── Provided data

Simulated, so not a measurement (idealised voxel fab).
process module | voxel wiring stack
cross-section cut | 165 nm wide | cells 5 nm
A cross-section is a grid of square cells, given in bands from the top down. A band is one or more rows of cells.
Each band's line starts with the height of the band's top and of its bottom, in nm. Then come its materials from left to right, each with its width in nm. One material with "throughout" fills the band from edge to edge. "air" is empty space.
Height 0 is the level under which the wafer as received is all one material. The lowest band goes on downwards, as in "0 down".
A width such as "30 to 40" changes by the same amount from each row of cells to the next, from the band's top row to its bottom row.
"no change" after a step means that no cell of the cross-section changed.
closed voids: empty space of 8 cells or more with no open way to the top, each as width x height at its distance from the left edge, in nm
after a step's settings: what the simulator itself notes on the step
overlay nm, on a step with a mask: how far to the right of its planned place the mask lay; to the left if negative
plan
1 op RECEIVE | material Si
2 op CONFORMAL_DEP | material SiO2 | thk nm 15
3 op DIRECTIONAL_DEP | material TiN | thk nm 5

────

Assigned task: Without omission, return all of the records exactly as given.

Task answer:
Simulated, so not a measurement (idealised voxel fab).
process module | voxel wiring stack
cross-section cut | 165 nm wide | cells 5 nm
A cross-section is a grid of square cells, given in bands from the top down. A band is one or more rows of cells.
Each band's line starts with the height of the band's top and of its bottom, in nm. Then come its materials from left to right, each with its width in nm. One material with "throughout" fills the band from edge to edge. "air" is empty space.
Height 0 is the level under which the wafer as received is all one material. The lowest band goes on downwards, as in "0 down".
A width such as "30 to 40" changes by the same amount from each row of cells to the next, from the band's top row to its bottom row.
"no change" after a step means that no cell of the cross-section changed.
closed voids: empty space of 8 cells or more with no open way to the top, each as width x height at its distance from the left edge, in nm
after a step's settings: what the simulator itself notes on the step
overlay nm, on a step with a mask: how far to the right of its planned place the mask lay; to the left if negative
plan
1 op RECEIVE | material Si
2 op CONFORMAL_DEP | material SiO2 | thk nm 15
3 op DIRECTIONAL_DEP | material TiN | thk nm 5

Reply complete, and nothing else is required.